Supplied entries:
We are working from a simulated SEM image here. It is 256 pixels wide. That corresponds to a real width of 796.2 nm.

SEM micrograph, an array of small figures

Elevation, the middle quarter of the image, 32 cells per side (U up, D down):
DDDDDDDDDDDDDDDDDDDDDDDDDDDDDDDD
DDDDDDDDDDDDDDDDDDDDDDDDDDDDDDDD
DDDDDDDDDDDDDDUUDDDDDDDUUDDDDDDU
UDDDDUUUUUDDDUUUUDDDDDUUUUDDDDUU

Exercise:
All of the data above should be transcribed exactly.

Problem solution:
We are working from a simulated SEM image here. It is 256 pixels wide. That corresponds to a real width of 796.2 nm.

SEM micrograph, an array of small figures

Elevation, the middle quarter of the image, 32 cells per side (U up, D down):
DDDDDDDDDDDDDDDDDDDDDDDDDDDDDDDD
DDDDDDDDDDDDDDDDDDDDDDDDDDDDDDDD
DDDDDDDDDDDDDDUUDDDDDDDUUDDDDDDU
UDDDDUUUUUDDDUUUUDDDDDUUUUDDDDUU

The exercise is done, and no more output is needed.